Assignment: Reproduce the data in full, exactly.

Extracted information:
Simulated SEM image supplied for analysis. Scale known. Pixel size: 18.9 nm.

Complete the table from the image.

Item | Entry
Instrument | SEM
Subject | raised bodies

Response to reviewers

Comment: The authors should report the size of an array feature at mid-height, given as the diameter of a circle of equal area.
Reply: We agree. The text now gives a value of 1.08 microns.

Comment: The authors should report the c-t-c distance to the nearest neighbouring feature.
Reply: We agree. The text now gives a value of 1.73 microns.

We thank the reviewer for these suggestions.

Task solution:
Simulated SEM image supplied for analysis. Scale known. Pixel size: 18.9 nm.

Complete the table from the image.

Item | Entry
Instrument | SEM
Subject | raised bodies

Response to reviewers

Comment: The authors should report the size of an array feature at mid-height, given as the diameter of a circle of equal area.
Reply: We agree. The text now gives a value of 1.08 microns.

Comment: The authors should report the c-t-c distance to the nearest neighbouring feature.
Reply: We agree. The text now gives a value of 1.73 microns.

We thank the reviewer for these suggestions.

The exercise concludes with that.